| Required action |
Reprint every entry, character for character.

| Excerpted data |
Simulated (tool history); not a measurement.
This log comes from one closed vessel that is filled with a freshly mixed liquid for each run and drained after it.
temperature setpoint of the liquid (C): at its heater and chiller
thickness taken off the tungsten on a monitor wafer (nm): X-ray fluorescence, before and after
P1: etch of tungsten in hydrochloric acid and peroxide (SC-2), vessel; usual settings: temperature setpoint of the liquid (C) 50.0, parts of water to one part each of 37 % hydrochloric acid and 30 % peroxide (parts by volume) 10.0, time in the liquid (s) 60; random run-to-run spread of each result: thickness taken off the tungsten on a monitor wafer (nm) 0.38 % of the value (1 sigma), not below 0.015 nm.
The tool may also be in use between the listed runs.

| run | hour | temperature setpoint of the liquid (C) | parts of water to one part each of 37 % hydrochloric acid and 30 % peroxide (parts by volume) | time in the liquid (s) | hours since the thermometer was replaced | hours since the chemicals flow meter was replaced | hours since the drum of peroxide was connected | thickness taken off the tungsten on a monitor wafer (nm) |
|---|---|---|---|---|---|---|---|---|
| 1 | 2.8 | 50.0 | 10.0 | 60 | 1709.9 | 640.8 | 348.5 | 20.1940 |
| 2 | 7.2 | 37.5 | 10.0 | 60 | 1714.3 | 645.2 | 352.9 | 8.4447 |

| Task output |
Simulated (tool history); not a measurement.
This log comes from one closed vessel that is filled with a freshly mixed liquid for each run and drained after it.
temperature setpoint of the liquid (C): at its heater and chiller
thickness taken off the tungsten on a monitor wafer (nm): X-ray fluorescence, before and after
P1: etch of tungsten in hydrochloric acid and peroxide (SC-2), vessel; usual settings: temperature setpoint of the liquid (C) 50.0, parts of water to one part each of 37 % hydrochloric acid and 30 % peroxide (parts by volume) 10.0, time in the liquid (s) 60; random run-to-run spread of each result: thickness taken off the tungsten on a monitor wafer (nm) 0.38 % of the value (1 sigma), not below 0.015 nm.
The tool may also be in use between the listed runs.

| run | hour | temperature setpoint of the liquid (C) | parts of water to one part each of 37 % hydrochloric acid and 30 % peroxide (parts by volume) | time in the liquid (s) | hours since the thermometer was replaced | hours since the chemicals flow meter was replaced | hours since the drum of peroxide was connected | thickness taken off the tungsten on a monitor wafer (nm) |
|---|---|---|---|---|---|---|---|---|
| 1 | 2.8 | 50.0 | 10.0 | 60 | 1709.9 | 640.8 | 348.5 | 20.1940 |
| 2 | 7.2 | 37.5 | 10.0 | 60 | 1714.3 | 645.2 | 352.9 | 8.4447 |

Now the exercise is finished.